### [Work instruction]
Every entry below should be printed again exactly as it reads.

* * * *
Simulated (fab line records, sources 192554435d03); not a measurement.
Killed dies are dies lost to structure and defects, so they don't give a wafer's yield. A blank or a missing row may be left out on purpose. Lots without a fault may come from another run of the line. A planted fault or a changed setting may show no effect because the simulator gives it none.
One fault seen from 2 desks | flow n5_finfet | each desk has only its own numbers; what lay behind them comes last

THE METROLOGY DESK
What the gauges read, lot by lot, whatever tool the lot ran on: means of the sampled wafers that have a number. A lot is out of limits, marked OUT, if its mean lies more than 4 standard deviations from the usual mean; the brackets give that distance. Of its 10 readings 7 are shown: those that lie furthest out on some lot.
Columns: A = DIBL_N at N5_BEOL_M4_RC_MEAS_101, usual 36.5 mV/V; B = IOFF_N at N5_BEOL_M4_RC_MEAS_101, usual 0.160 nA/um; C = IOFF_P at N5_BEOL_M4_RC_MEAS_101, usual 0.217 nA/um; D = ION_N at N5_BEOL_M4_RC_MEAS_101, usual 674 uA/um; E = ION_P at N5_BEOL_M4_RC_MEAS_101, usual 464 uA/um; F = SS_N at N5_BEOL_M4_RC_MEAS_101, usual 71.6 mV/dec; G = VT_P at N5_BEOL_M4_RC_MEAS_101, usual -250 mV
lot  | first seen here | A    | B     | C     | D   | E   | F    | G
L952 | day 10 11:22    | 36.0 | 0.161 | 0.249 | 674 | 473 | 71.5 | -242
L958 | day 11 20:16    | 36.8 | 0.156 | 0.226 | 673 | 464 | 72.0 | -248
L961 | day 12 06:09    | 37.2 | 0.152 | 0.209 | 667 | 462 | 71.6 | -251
* * * *

### [Written answer]
Simulated (fab line records, sources 192554435d03); not a measurement.
Killed dies are dies lost to structure and defects, so they don't give a wafer's yield. A blank or a missing row may be left out on purpose. Lots without a fault may come from another run of the line. A planted fault or a changed setting may show no effect because the simulator gives it none.
One fault seen from 2 desks | flow n5_finfet | each desk has only its own numbers; what lay behind them comes last

THE METROLOGY DESK
What the gauges read, lot by lot, whatever tool the lot ran on: means of the sampled wafers that have a number. A lot is out of limits, marked OUT, if its mean lies more than 4 standard deviations from the usual mean; the brackets give that distance. Of its 10 readings 7 are shown: those that lie furthest out on some lot.
Columns: A = DIBL_N at N5_BEOL_M4_RC_MEAS_101, usual 36.5 mV/V; B = IOFF_N at N5_BEOL_M4_RC_MEAS_101, usual 0.160 nA/um; C = IOFF_P at N5_BEOL_M4_RC_MEAS_101, usual 0.217 nA/um; D = ION_N at N5_BEOL_M4_RC_MEAS_101, usual 674 uA/um; E = ION_P at N5_BEOL_M4_RC_MEAS_101, usual 464 uA/um; F = SS_N at N5_BEOL_M4_RC_MEAS_101, usual 71.6 mV/dec; G = VT_P at N5_BEOL_M4_RC_MEAS_101, usual -250 mV
lot  | first seen here | A    | B     | C     | D   | E   | F    | G
L952 | day 10 11:22    | 36.0 | 0.161 | 0.249 | 674 | 473 | 71.5 | -242
L958 | day 11 20:16    | 36.8 | 0.156 | 0.226 | 673 | 464 | 72.0 | -248
L961 | day 12 06:09    | 37.2 | 0.152 | 0.209 | 667 | 462 | 71.6 | -251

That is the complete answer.